* _Source information_
______

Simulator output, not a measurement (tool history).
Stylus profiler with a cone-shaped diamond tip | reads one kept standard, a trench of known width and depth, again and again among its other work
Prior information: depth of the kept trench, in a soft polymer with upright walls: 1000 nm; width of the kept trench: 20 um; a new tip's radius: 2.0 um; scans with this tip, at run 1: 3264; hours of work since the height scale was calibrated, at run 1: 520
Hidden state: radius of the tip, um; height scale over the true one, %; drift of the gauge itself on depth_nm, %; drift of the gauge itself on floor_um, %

______

* _Required action_
Each entry above should be written again exactly.

* _Response box_
Simulator output, not a measurement (tool history).
Stylus profiler with a cone-shaped diamond tip | reads one kept standard, a trench of known width and depth, again and again among its other work
Prior information: depth of the kept trench, in a soft polymer with upright walls: 1000 nm; width of the kept trench: 20 um; a new tip's radius: 2.0 um; scans with this tip, at run 1: 3264; hours of work since the height scale was calibrated, at run 1: 520
Hidden state: radius of the tip, um; height scale over the true one, %; drift of the gauge itself on depth_nm, %; drift of the gauge itself on floor_um, %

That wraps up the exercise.